- WORK TASK: Lines from the first one down to the one containing "Each square cell" in the data below are the only ones needed; please return them exactly, both ends included.

========================================

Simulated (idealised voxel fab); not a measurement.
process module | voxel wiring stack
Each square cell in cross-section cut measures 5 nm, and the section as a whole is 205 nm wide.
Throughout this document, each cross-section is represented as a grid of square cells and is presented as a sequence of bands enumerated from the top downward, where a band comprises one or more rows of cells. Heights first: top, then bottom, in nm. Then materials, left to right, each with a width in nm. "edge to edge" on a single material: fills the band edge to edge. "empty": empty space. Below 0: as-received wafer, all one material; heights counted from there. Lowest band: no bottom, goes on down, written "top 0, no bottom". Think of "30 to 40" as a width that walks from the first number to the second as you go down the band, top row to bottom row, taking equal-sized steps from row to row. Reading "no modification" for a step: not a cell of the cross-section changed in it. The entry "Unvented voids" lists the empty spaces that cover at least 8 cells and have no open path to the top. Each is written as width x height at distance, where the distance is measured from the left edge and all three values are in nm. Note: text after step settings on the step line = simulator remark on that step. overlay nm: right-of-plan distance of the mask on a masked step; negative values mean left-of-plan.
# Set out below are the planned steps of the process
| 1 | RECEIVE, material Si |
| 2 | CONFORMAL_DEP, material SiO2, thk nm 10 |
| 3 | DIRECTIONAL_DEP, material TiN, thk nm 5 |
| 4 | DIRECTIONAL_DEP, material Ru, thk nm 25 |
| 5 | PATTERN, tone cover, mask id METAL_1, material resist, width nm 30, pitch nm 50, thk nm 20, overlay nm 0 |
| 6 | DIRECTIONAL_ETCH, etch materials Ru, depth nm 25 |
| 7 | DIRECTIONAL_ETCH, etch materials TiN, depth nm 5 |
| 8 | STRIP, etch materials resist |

========================================

- RESPONSE BOX:
Simulated (idealised voxel fab); not a measurement.
process module | voxel wiring stack
Each square cell in cross-section cut measures 5 nm, and the section as a whole is 205 nm wide.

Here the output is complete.